> Required action: A verbatim reproduction of the lines below, from the line containing "route steps=1938 shown" through the line containing "route shown NAME@n: a", both ends included, is the whole required output.

━━━━━━
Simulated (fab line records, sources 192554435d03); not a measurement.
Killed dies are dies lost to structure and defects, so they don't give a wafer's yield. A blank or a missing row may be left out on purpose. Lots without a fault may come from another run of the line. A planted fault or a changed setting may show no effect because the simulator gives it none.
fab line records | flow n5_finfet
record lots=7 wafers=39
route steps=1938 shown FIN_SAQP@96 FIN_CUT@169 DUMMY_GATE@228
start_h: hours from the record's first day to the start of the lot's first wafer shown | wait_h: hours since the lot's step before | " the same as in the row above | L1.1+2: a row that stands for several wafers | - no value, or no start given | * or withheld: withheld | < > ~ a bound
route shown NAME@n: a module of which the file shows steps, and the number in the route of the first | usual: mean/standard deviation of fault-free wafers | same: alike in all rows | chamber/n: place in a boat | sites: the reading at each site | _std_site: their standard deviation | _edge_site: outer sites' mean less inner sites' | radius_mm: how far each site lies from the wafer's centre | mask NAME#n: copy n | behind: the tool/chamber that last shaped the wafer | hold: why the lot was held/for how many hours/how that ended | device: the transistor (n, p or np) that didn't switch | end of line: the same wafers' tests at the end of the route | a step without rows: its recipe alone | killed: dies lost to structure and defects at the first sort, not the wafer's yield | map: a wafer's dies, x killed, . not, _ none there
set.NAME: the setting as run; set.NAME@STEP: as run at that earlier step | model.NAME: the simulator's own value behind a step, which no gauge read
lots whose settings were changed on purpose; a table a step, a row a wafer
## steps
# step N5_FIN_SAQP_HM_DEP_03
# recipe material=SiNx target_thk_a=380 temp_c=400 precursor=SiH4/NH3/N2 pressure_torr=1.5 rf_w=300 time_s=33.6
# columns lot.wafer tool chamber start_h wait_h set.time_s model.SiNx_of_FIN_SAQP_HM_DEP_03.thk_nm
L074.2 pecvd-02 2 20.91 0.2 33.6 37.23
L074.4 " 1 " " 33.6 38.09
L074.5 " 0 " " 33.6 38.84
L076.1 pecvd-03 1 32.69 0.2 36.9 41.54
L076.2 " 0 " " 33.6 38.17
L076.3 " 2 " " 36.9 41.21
━━━━━━

> Task output:
route steps=1938 shown FIN_SAQP@96 FIN_CUT@169 DUMMY_GATE@228
start_h: hours from the record's first day to the start of the lot's first wafer shown | wait_h: hours since the lot's step before | " the same as in the row above | L1.1+2: a row that stands for several wafers | - no value, or no start given | * or withheld: withheld | < > ~ a bound
route shown NAME@n: a module of which the file shows steps, and the number in the route of the first | usual: mean/standard deviation of fault-free wafers | same: alike in all rows | chamber/n: place in a boat | sites: the reading at each site | _std_site: their standard deviation | _edge_site: outer sites' mean less inner sites' | radius_mm: how far each site lies from the wafer's centre | mask NAME#n: copy n | behind: the tool/chamber that last shaped the wafer | hold: why the lot was held/for how many hours/how that ended | device: the transistor (n, p or np) that didn't switch | end of line: the same wafers' tests at the end of the route | a step without rows: its recipe alone | killed: dies lost to structure and defects at the first sort, not the wafer's yield | map: a wafer's dies, x killed, . not, _ none there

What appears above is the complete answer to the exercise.